#### Required action:
Of the material below, the lines to be retyped are those from the line containing "Between the runs" through the line containing "lamp's light, %", inclusive; reproduce them exactly.

#### Study material:
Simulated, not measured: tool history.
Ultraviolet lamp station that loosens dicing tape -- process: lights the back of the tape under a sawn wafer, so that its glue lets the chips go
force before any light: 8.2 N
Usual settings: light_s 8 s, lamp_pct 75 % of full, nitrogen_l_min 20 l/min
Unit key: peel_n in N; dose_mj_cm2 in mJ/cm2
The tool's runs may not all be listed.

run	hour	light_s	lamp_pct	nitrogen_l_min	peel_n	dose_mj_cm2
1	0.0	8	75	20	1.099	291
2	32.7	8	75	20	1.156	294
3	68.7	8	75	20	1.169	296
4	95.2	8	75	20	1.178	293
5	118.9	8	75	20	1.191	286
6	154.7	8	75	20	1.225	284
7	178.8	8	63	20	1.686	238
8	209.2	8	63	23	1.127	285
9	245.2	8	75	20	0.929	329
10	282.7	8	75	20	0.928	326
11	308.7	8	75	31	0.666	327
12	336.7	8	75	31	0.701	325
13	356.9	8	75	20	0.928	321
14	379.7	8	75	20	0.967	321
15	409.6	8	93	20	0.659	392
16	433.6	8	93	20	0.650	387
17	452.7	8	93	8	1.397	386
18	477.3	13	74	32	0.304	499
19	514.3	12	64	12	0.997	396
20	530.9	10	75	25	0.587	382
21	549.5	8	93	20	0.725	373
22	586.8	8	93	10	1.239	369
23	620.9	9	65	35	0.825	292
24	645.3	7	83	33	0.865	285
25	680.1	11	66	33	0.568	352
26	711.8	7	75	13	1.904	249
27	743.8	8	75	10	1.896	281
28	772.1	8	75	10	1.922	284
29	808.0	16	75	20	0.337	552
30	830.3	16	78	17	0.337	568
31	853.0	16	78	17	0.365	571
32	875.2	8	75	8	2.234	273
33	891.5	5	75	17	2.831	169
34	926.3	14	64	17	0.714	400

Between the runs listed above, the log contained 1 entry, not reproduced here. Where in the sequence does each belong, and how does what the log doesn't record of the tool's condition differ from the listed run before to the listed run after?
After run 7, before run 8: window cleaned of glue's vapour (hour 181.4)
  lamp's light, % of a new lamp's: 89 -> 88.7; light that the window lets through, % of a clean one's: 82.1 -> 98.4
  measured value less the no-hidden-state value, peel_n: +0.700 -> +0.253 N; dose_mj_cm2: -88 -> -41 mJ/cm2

#### Task solution:
Between the runs listed above, the log contained 1 entry, not reproduced here. Where in the sequence does each belong, and how does what the log doesn't record of the tool's condition differ from the listed run before to the listed run after?
After run 7, before run 8: window cleaned of glue's vapour (hour 181.4)
  lamp's light, % of a new lamp's: 89 -> 88.7; light that the window lets through, % of a clean one's: 82.1 -> 98.4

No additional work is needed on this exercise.